= REQUIREMENT =
Of all the entries below, retype only the lines from the one with "[depth nm 15] |" through the one with "SiN] [depth nm 5] |", exactly as they appear.

= EXCERPTED RECORDS =
<<<<

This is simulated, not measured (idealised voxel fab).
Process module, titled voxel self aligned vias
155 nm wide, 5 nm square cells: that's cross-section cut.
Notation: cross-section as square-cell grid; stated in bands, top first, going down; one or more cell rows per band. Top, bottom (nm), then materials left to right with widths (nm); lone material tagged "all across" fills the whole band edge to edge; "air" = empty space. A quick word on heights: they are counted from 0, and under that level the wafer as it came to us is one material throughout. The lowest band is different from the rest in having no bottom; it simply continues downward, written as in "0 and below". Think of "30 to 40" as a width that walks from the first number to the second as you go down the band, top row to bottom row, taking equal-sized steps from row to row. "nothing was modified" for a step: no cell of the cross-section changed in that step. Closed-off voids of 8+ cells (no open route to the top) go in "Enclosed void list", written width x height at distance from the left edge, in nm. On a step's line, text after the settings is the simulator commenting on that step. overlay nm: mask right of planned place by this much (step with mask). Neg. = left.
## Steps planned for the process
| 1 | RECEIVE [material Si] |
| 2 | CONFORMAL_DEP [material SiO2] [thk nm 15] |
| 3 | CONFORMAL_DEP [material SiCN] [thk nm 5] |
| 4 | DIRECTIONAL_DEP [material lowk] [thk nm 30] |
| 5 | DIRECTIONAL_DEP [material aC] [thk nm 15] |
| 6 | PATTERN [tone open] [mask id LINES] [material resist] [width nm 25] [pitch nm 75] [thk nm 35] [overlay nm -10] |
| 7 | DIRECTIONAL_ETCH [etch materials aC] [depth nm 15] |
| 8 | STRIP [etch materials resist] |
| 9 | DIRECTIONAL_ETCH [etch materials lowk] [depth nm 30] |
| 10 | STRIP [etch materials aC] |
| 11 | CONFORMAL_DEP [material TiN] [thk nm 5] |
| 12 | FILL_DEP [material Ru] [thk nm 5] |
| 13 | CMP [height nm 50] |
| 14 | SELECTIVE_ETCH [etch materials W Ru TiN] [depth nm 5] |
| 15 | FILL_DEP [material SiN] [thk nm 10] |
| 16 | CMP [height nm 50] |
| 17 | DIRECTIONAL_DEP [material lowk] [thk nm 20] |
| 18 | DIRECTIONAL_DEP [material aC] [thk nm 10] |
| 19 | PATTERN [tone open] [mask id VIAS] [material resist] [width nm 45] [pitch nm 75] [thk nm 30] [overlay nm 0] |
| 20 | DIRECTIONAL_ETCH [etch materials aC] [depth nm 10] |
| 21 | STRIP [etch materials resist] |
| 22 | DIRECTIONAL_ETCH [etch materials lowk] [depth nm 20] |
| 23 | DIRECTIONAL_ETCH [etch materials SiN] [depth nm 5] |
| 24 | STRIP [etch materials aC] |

>>>>

= RESPONSE BOX =
| 7 | DIRECTIONAL_ETCH [etch materials aC] [depth nm 15] |
| 8 | STRIP [etch materials resist] |
| 9 | DIRECTIONAL_ETCH [etch materials lowk] [depth nm 30] |
| 10 | STRIP [etch materials aC] |
| 11 | CONFORMAL_DEP [material TiN] [thk nm 5] |
| 12 | FILL_DEP [material Ru] [thk nm 5] |
| 13 | CMP [height nm 50] |
| 14 | SELECTIVE_ETCH [etch materials W Ru TiN] [depth nm 5] |
| 15 | FILL_DEP [material SiN] [thk nm 10] |
| 16 | CMP [height nm 50] |
| 17 | DIRECTIONAL_DEP [material lowk] [thk nm 20] |
| 18 | DIRECTIONAL_DEP [material aC] [thk nm 10] |
| 19 | PATTERN [tone open] [mask id VIAS] [material resist] [width nm 45] [pitch nm 75] [thk nm 30] [overlay nm 0] |
| 20 | DIRECTIONAL_ETCH [etch materials aC] [depth nm 10] |
| 21 | STRIP [etch materials resist] |
| 22 | DIRECTIONAL_ETCH [etch materials lowk] [depth nm 20] |
| 23 | DIRECTIONAL_ETCH [etch materials SiN] [depth nm 5] |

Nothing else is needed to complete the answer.